Repeat the lines below exactly as written, please, from the line with "Comparing a struck" to the line with "alike: words and", both lines included, and no others.

+ + + + +

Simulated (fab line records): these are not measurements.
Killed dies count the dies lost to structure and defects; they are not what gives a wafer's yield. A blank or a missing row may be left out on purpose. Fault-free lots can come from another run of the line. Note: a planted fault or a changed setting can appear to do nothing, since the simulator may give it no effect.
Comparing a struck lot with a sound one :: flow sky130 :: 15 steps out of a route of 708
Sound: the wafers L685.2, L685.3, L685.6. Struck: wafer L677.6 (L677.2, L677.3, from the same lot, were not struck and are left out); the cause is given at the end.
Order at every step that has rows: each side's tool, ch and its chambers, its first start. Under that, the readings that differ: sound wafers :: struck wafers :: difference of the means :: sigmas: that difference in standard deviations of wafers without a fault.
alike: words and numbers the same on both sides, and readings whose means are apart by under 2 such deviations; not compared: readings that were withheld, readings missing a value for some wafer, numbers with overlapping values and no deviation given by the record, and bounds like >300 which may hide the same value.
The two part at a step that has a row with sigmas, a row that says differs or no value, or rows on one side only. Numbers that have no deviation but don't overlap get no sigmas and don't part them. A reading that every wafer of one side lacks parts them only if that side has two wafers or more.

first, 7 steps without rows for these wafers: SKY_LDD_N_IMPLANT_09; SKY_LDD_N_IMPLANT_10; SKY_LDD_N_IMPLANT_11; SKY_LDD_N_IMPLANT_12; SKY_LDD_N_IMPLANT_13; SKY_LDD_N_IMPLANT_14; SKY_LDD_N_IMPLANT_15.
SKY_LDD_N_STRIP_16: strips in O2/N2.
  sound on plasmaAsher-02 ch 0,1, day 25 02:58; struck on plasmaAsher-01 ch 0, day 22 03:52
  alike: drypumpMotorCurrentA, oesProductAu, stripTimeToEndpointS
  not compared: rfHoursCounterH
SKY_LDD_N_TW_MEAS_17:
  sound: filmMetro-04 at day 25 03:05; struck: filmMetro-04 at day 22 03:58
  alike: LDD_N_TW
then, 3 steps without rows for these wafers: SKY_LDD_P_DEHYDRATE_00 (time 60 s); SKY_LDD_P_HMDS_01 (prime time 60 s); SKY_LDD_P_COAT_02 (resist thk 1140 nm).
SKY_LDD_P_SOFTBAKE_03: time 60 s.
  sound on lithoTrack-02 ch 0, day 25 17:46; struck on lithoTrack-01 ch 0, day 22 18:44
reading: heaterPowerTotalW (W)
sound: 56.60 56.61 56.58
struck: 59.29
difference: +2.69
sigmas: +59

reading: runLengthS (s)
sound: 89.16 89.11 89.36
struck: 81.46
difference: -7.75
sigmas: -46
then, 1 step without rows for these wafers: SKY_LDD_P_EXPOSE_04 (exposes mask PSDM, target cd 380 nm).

+ + + + +

TASK SOLUTION
Comparing a struck lot with a sound one :: flow sky130 :: 15 steps out of a route of 708
Sound: the wafers L685.2, L685.3, L685.6. Struck: wafer L677.6 (L677.2, L677.3, from the same lot, were not struck and are left out); the cause is given at the end.
Order at every step that has rows: each side's tool, ch and its chambers, its first start. Under that, the readings that differ: sound wafers :: struck wafers :: difference of the means :: sigmas: that difference in standard deviations of wafers without a fault.
alike: words and numbers the same on both sides, and readings whose means are apart by under 2 such deviations; not compared: readings that were withheld, readings missing a value for some wafer, numbers with overlapping values and no deviation given by the record, and bounds like >300 which may hide the same value.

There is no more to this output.